=-=-=

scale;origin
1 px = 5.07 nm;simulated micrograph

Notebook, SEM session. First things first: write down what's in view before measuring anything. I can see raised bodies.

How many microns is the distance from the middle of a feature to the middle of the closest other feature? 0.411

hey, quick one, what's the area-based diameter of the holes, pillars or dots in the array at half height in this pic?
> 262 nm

=-=-=

→ Work task:
Reproduce only what lies between the start of the listing above and the end of the line containing "How many microns", keeping every line exact.

→ Result:
scale;origin
1 px = 5.07 nm;simulated micrograph

Notebook, SEM session. First things first: write down what's in view before measuring anything. I can see raised bodies.

How many microns is the distance from the middle of a feature to the middle of the closest other feature? 0.411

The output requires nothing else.